» **Provided data**
'''
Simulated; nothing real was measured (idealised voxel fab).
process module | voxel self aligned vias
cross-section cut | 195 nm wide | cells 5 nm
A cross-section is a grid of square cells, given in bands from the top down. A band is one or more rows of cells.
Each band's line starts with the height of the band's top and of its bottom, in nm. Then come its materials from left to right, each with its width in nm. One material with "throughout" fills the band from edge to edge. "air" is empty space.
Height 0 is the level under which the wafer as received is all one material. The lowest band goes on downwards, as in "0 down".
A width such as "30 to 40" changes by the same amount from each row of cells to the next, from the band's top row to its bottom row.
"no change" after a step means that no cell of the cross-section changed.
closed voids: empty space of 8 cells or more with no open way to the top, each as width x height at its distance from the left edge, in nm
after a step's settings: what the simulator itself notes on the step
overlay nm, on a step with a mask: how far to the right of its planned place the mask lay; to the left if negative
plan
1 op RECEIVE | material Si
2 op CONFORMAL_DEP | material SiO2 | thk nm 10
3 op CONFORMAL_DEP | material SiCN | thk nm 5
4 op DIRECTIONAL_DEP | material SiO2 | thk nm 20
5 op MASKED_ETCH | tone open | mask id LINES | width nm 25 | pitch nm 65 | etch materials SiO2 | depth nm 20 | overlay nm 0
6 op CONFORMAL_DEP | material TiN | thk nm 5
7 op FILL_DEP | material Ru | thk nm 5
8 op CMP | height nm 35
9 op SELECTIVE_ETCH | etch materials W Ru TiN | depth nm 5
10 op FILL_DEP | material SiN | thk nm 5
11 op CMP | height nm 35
'''

Every record above is to be copied out exactly.

Simulated; nothing real was measured (idealised voxel fab).
process module | voxel self aligned vias
cross-section cut | 195 nm wide | cells 5 nm
A cross-section is a grid of square cells, given in bands from the top down. A band is one or more rows of cells.
Each band's line starts with the height of the band's top and of its bottom, in nm. Then come its materials from left to right, each with its width in nm. One material with "throughout" fills the band from edge to edge. "air" is empty space.
Height 0 is the level under which the wafer as received is all one material. The lowest band goes on downwards, as in "0 down".
A width such as "30 to 40" changes by the same amount from each row of cells to the next, from the band's top row to its bottom row.
"no change" after a step means that no cell of the cross-section changed.
closed voids: empty space of 8 cells or more with no open way to the top, each as width x height at its distance from the left edge, in nm
after a step's settings: what the simulator itself notes on the step
overlay nm, on a step with a mask: how far to the right of its planned place the mask lay; to the left if negative
plan
1 op RECEIVE | material Si
2 op CONFORMAL_DEP | material SiO2 | thk nm 10
3 op CONFORMAL_DEP | material SiCN | thk nm 5
4 op DIRECTIONAL_DEP | material SiO2 | thk nm 20
5 op MASKED_ETCH | tone open | mask id LINES | width nm 25 | pitch nm 65 | etch materials SiO2 | depth nm 20 | overlay nm 0
6 op CONFORMAL_DEP | material TiN | thk nm 5
7 op FILL_DEP | material Ru | thk nm 5
8 op CMP | height nm 35
9 op SELECTIVE_ETCH | etch materials W Ru TiN | depth nm 5
10 op FILL_DEP | material SiN | thk nm 5
11 op CMP | height nm 35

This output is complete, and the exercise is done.